Start of Information given

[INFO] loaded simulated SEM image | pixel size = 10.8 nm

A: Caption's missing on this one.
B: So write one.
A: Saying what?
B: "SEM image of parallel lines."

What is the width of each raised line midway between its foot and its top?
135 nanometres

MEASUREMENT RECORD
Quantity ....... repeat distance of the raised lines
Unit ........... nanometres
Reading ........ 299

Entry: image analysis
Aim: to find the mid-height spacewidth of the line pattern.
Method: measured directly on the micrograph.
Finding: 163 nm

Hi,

End of Information given

• Work task:
Copy the listing in full. Match it word for word.

• Exercise result:
[INFO] loaded simulated SEM image | pixel size = 10.8 nm

A: Caption's missing on this one.
B: So write one.
A: Saying what?
B: "SEM image of parallel lines."

What is the width of each raised line midway between its foot and its top?
135 nanometres

MEASUREMENT RECORD
Quantity ....... repeat distance of the raised lines
Unit ........... nanometres
Reading ........ 299

Entry: image analysis
Aim: to find the mid-height spacewidth of the line pattern.
Method: measured directly on the micrograph.
Finding: 163 nm

Hi,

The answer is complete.